* Data excerpts *

_____

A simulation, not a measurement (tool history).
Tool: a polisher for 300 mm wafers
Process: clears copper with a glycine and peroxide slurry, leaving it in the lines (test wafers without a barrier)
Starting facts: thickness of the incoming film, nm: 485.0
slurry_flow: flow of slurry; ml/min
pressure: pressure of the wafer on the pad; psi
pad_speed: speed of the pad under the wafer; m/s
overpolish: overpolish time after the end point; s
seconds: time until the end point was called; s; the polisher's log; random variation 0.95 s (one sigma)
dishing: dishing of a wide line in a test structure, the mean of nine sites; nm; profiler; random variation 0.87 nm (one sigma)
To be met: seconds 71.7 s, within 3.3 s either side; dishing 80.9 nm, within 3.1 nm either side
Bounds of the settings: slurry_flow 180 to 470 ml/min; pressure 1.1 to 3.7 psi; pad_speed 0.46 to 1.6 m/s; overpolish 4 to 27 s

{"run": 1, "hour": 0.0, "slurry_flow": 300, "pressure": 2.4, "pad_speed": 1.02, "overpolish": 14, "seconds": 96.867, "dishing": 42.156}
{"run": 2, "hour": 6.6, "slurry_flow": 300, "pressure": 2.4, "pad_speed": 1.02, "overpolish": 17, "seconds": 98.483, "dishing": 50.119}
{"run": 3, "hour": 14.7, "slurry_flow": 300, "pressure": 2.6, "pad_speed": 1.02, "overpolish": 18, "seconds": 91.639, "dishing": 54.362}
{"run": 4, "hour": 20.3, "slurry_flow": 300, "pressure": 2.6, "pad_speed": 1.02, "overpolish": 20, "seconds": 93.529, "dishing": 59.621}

_____

* Exercise *
Print the lines above, unchanged, from the start of the records to the line with "Bounds of the", including that final line.

* Answer box *
A simulation, not a measurement (tool history).
Tool: a polisher for 300 mm wafers
Process: clears copper with a glycine and peroxide slurry, leaving it in the lines (test wafers without a barrier)
Starting facts: thickness of the incoming film, nm: 485.0
slurry_flow: flow of slurry; ml/min
pressure: pressure of the wafer on the pad; psi
pad_speed: speed of the pad under the wafer; m/s
overpolish: overpolish time after the end point; s
seconds: time until the end point was called; s; the polisher's log; random variation 0.95 s (one sigma)
dishing: dishing of a wide line in a test structure, the mean of nine sites; nm; profiler; random variation 0.87 nm (one sigma)
To be met: seconds 71.7 s, within 3.3 s either side; dishing 80.9 nm, within 3.1 nm either side
Bounds of the settings: slurry_flow 180 to 470 ml/min; pressure 1.1 to 3.7 psi; pad_speed 0.46 to 1.6 m/s; overpolish 4 to 27 s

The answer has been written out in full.